● DATA:
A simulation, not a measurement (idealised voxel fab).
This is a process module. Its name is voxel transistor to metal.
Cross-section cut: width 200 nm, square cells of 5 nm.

● TASK ITEM: Up to and including the line with "This is a process", print every line of the material above, starting from its first line, exactly.

● TASK RESULT:
A simulation, not a measurement (idealised voxel fab).
This is a process module. Its name is voxel transistor to metal.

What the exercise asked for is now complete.